START Dataset

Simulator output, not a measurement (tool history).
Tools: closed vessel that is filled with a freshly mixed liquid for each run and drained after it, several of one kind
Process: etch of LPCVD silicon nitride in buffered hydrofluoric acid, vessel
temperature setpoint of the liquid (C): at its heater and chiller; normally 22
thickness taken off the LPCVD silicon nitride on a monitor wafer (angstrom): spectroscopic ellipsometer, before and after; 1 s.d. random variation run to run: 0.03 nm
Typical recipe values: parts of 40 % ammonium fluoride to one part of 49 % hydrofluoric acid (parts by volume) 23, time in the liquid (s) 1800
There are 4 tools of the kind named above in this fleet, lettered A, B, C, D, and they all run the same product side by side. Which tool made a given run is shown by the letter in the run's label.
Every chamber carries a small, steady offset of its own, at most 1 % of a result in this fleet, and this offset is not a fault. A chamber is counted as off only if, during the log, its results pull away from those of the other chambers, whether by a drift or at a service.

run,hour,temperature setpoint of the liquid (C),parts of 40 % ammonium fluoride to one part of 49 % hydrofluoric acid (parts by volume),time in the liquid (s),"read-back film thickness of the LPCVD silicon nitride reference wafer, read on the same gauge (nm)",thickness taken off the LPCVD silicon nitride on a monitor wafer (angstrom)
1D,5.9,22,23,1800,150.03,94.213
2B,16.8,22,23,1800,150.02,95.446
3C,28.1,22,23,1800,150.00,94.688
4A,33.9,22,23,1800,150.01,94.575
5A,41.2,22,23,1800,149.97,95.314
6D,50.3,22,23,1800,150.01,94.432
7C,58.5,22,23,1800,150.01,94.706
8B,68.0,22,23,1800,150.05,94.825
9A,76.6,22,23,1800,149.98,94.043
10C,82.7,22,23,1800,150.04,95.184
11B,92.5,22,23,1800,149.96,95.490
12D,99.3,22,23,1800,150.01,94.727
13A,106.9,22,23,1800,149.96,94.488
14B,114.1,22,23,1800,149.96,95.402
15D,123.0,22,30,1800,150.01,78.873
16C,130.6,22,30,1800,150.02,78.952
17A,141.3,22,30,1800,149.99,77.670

END Dataset

Transcribe the lines above between the line holding "run,hour,temperature setpoint of" and the line holding "6D,50.3,22,23,1800,150.01,94.432", inclusive, exactly as they stand and with nothing added.

Written solution
run,hour,temperature setpoint of the liquid (C),parts of 40 % ammonium fluoride to one part of 49 % hydrofluoric acid (parts by volume),time in the liquid (s),"read-back film thickness of the LPCVD silicon nitride reference wafer, read on the same gauge (nm)",thickness taken off the LPCVD silicon nitride on a monitor wafer (angstrom)
1D,5.9,22,23,1800,150.03,94.213
2B,16.8,22,23,1800,150.02,95.446
3C,28.1,22,23,1800,150.00,94.688
4A,33.9,22,23,1800,150.01,94.575
5A,41.2,22,23,1800,149.97,95.314
6D,50.3,22,23,1800,150.01,94.432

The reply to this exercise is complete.